| Assignment |
All of the data is to be copied word for word.

-- -- --
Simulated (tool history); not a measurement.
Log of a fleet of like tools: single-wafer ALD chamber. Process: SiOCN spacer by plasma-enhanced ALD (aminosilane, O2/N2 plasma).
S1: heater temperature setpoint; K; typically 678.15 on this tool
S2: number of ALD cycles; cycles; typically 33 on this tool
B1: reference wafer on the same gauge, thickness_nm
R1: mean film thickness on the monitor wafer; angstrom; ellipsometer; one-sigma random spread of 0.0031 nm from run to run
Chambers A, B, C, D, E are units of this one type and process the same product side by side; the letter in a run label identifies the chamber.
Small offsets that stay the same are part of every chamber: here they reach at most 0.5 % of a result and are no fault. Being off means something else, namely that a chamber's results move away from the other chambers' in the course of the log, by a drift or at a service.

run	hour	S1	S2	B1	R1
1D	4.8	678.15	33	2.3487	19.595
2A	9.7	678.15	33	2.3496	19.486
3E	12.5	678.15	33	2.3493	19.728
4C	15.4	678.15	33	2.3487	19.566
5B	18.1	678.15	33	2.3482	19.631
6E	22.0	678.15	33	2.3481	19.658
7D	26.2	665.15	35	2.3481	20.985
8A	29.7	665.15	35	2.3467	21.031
-- -- --

| Task answer |
Simulated (tool history); not a measurement.
Log of a fleet of like tools: single-wafer ALD chamber. Process: SiOCN spacer by plasma-enhanced ALD (aminosilane, O2/N2 plasma).
S1: heater temperature setpoint; K; typically 678.15 on this tool
S2: number of ALD cycles; cycles; typically 33 on this tool
B1: reference wafer on the same gauge, thickness_nm
R1: mean film thickness on the monitor wafer; angstrom; ellipsometer; one-sigma random spread of 0.0031 nm from run to run
Chambers A, B, C, D, E are units of this one type and process the same product side by side; the letter in a run label identifies the chamber.
Small offsets that stay the same are part of every chamber: here they reach at most 0.5 % of a result and are no fault. Being off means something else, namely that a chamber's results move away from the other chambers' in the course of the log, by a drift or at a service.

run	hour	S1	S2	B1	R1
1D	4.8	678.15	33	2.3487	19.595
2A	9.7	678.15	33	2.3496	19.486
3E	12.5	678.15	33	2.3493	19.728
4C	15.4	678.15	33	2.3487	19.566
5B	18.1	678.15	33	2.3482	19.631
6E	22.0	678.15	33	2.3481	19.658
7D	26.2	665.15	35	2.3481	20.985
8A	29.7	665.15	35	2.3467	21.031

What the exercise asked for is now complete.